** Opening Supplied entries block **

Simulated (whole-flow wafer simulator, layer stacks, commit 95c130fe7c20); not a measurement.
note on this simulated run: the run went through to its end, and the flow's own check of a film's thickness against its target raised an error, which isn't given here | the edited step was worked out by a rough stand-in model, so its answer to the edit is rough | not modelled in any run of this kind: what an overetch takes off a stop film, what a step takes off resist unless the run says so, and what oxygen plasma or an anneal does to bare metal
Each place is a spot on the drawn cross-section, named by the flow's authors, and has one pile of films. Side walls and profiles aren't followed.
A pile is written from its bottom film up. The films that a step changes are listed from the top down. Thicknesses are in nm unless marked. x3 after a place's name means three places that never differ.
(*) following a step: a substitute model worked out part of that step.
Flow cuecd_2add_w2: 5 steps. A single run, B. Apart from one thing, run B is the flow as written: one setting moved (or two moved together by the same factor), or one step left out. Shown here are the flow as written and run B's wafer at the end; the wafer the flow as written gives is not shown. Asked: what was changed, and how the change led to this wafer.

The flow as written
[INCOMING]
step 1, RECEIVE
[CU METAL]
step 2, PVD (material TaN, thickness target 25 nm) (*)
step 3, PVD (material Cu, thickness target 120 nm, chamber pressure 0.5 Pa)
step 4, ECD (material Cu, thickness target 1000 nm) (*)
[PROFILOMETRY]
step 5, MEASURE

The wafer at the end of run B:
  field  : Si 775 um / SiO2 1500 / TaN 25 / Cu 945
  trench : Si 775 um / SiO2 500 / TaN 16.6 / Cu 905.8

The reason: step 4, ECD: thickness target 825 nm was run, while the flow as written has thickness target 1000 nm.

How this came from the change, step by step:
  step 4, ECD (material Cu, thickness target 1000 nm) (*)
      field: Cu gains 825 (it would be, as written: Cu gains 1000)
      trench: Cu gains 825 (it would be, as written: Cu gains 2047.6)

** Closing Supplied entries block **

Assigned task. All lines from the first line of the listing above through the line containing "(*) following a" are to be retyped exactly. Leave out any other line.

Your response.
Simulated (whole-flow wafer simulator, layer stacks, commit 95c130fe7c20); not a measurement.
note on this simulated run: the run went through to its end, and the flow's own check of a film's thickness against its target raised an error, which isn't given here | the edited step was worked out by a rough stand-in model, so its answer to the edit is rough | not modelled in any run of this kind: what an overetch takes off a stop film, what a step takes off resist unless the run says so, and what oxygen plasma or an anneal does to bare metal
Each place is a spot on the drawn cross-section, named by the flow's authors, and has one pile of films. Side walls and profiles aren't followed.
A pile is written from its bottom film up. The films that a step changes are listed from the top down. Thicknesses are in nm unless marked. x3 after a place's name means three places that never differ.
(*) following a step: a substitute model worked out part of that step.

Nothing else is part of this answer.